▶ [Work request] The entries below are to be written out again without alteration.

▶ [Extracted data]
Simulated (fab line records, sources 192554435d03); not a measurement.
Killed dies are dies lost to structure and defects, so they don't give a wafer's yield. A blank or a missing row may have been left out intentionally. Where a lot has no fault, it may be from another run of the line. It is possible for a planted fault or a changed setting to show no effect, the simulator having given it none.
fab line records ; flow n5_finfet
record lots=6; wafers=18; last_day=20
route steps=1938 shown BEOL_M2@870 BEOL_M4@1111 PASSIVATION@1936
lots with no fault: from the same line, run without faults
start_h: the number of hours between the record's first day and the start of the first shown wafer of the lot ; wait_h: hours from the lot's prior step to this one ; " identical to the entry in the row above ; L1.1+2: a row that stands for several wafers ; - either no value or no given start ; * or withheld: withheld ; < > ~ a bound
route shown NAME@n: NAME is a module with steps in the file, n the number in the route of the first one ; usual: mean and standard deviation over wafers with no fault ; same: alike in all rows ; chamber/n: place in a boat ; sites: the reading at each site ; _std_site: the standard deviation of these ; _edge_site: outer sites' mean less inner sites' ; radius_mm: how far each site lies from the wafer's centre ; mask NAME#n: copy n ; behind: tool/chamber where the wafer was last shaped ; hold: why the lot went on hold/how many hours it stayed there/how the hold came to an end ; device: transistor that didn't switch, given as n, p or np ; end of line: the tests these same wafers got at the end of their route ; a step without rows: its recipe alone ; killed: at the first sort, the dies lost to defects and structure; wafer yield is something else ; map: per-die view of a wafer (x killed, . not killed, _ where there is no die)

▶ [Response box]
Simulated (fab line records, sources 192554435d03); not a measurement.
Killed dies are dies lost to structure and defects, so they don't give a wafer's yield. A blank or a missing row may have been left out intentionally. Where a lot has no fault, it may be from another run of the line. It is possible for a planted fault or a changed setting to show no effect, the simulator having given it none.
fab line records ; flow n5_finfet
record lots=6; wafers=18; last_day=20
route steps=1938 shown BEOL_M2@870 BEOL_M4@1111 PASSIVATION@1936
lots with no fault: from the same line, run without faults
start_h: the number of hours between the record's first day and the start of the first shown wafer of the lot ; wait_h: hours from the lot's prior step to this one ; " identical to the entry in the row above ; L1.1+2: a row that stands for several wafers ; - either no value or no given start ; * or withheld: withheld ; < > ~ a bound
route shown NAME@n: NAME is a module with steps in the file, n the number in the route of the first one ; usual: mean and standard deviation over wafers with no fault ; same: alike in all rows ; chamber/n: place in a boat ; sites: the reading at each site ; _std_site: the standard deviation of these ; _edge_site: outer sites' mean less inner sites' ; radius_mm: how far each site lies from the wafer's centre ; mask NAME#n: copy n ; behind: tool/chamber where the wafer was last shaped ; hold: why the lot went on hold/how many hours it stayed there/how the hold came to an end ; device: transistor that didn't switch, given as n, p or np ; end of line: the tests these same wafers got at the end of their route ; a step without rows: its recipe alone ; killed: at the first sort, the dies lost to defects and structure; wafer yield is something else ; map: per-die view of a wafer (x killed, . not killed, _ where there is no die)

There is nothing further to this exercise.